**Study material:**
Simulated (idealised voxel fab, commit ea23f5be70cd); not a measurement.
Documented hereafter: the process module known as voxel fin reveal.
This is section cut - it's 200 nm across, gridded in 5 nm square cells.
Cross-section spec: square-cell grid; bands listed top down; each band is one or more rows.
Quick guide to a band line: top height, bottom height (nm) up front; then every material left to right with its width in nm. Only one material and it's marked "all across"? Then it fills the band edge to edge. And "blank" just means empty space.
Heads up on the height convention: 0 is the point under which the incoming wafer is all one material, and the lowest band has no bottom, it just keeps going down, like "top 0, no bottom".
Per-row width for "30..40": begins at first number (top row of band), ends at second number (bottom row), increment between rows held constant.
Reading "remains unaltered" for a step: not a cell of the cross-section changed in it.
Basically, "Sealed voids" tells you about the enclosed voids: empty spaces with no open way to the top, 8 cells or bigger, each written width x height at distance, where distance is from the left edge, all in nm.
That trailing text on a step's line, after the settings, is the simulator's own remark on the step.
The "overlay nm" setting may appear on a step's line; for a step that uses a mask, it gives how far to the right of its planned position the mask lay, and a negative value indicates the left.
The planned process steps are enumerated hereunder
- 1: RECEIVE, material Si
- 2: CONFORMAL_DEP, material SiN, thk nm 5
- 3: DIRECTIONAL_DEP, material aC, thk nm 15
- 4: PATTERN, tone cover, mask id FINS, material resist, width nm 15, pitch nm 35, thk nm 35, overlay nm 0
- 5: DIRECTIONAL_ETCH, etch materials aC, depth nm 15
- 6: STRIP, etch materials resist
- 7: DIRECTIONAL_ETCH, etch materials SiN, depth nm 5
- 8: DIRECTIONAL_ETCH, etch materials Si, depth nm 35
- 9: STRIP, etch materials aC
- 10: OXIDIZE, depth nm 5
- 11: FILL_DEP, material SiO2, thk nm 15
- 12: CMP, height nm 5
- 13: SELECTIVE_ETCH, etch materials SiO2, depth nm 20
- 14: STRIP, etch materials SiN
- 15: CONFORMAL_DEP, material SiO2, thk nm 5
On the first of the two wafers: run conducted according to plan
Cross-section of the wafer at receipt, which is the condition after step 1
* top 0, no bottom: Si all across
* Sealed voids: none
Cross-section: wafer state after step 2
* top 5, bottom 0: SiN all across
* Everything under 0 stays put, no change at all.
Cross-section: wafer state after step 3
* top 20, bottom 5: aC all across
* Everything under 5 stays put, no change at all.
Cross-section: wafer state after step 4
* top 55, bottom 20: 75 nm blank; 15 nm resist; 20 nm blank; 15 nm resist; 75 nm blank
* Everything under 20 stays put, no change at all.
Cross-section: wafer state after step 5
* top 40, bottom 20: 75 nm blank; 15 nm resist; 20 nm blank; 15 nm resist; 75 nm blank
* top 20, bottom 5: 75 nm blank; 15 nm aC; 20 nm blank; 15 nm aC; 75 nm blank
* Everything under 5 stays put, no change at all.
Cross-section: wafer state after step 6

**Task item:**
Using the records above, restate word for word the lines from the one with "indicates the left." through the one with "Cross-section of the", both included.

**Answer area:**
The "overlay nm" setting may appear on a step's line; for a step that uses a mask, it gives how far to the right of its planned position the mask lay, and a negative value indicates the left.
The planned process steps are enumerated hereunder
- 1: RECEIVE, material Si
- 2: CONFORMAL_DEP, material SiN, thk nm 5
- 3: DIRECTIONAL_DEP, material aC, thk nm 15
- 4: PATTERN, tone cover, mask id FINS, material resist, width nm 15, pitch nm 35, thk nm 35, overlay nm 0
- 5: DIRECTIONAL_ETCH, etch materials aC, depth nm 15
- 6: STRIP, etch materials resist
- 7: DIRECTIONAL_ETCH, etch materials SiN, depth nm 5
- 8: DIRECTIONAL_ETCH, etch materials Si, depth nm 35
- 9: STRIP, etch materials aC
- 10: OXIDIZE, depth nm 5
- 11: FILL_DEP, material SiO2, thk nm 15
- 12: CMP, height nm 5
- 13: SELECTIVE_ETCH, etch materials SiO2, depth nm 20
- 14: STRIP, etch materials SiN
- 15: CONFORMAL_DEP, material SiO2, thk nm 5
On the first of the two wafers: run conducted according to plan
Cross-section of the wafer at receipt, which is the condition after step 1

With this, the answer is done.